======

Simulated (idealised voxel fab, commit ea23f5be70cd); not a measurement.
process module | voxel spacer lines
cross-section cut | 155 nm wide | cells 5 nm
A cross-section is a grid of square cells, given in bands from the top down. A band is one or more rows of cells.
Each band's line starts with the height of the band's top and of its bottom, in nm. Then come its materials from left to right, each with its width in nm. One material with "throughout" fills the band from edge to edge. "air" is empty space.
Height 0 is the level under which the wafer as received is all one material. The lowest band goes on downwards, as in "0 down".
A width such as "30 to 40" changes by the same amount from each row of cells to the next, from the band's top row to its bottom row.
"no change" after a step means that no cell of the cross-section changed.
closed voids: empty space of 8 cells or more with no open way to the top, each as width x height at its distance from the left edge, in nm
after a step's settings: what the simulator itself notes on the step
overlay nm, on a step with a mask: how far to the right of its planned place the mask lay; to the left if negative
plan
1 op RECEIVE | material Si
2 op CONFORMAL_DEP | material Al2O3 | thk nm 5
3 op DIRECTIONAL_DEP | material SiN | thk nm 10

======

### ASSIGNED TASK:
Copy all of the material word for word.

### ANSWER AREA:
Simulated (idealised voxel fab, commit ea23f5be70cd); not a measurement.
process module | voxel spacer lines
cross-section cut | 155 nm wide | cells 5 nm
A cross-section is a grid of square cells, given in bands from the top down. A band is one or more rows of cells.
Each band's line starts with the height of the band's top and of its bottom, in nm. Then come its materials from left to right, each with its width in nm. One material with "throughout" fills the band from edge to edge. "air" is empty space.
Height 0 is the level under which the wafer as received is all one material. The lowest band goes on downwards, as in "0 down".
A width such as "30 to 40" changes by the same amount from each row of cells to the next, from the band's top row to its bottom row.
"no change" after a step means that no cell of the cross-section changed.
closed voids: empty space of 8 cells or more with no open way to the top, each as width x height at its distance from the left edge, in nm
after a step's settings: what the simulator itself notes on the step
overlay nm, on a step with a mask: how far to the right of its planned place the mask lay; to the left if negative
plan
1 op RECEIVE | material Si
2 op CONFORMAL_DEP | material Al2O3 | thk nm 5
3 op DIRECTIONAL_DEP | material SiN | thk nm 10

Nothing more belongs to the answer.